Given data:
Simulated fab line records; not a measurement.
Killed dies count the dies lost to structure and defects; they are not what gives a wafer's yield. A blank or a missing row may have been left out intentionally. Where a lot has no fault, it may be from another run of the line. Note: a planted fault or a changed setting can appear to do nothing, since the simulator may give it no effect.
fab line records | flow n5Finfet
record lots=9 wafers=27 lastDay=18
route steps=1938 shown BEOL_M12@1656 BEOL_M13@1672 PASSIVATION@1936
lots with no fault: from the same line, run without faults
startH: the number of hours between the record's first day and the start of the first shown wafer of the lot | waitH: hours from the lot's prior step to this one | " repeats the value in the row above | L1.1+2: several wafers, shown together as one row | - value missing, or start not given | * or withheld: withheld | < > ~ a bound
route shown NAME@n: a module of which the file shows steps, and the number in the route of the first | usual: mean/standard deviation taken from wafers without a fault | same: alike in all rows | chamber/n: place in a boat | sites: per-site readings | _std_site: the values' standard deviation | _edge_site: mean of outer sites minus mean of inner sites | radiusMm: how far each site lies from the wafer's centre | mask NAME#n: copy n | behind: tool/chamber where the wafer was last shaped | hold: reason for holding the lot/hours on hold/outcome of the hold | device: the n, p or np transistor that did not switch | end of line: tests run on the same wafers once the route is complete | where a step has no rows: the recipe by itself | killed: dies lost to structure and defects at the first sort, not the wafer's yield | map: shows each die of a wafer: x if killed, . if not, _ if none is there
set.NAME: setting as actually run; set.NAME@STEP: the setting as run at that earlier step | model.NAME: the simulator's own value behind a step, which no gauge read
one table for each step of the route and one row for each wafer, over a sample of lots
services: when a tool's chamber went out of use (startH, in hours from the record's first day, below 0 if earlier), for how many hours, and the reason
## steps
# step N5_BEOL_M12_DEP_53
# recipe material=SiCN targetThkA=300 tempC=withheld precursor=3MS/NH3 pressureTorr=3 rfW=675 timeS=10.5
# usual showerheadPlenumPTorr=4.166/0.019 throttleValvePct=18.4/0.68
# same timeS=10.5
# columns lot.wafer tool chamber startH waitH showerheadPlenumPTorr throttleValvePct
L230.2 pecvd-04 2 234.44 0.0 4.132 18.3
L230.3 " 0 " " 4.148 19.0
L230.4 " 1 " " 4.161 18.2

Work request: In the listing above, the lines from the one containing "Killed dies count" through the one containing "lots with no" must be set down exactly, with no other lines.

Task answer:
Killed dies count the dies lost to structure and defects; they are not what gives a wafer's yield. A blank or a missing row may have been left out intentionally. Where a lot has no fault, it may be from another run of the line. Note: a planted fault or a changed setting can appear to do nothing, since the simulator may give it no effect.
fab line records | flow n5Finfet
record lots=9 wafers=27 lastDay=18
route steps=1938 shown BEOL_M12@1656 BEOL_M13@1672 PASSIVATION@1936
lots with no fault: from the same line, run without faults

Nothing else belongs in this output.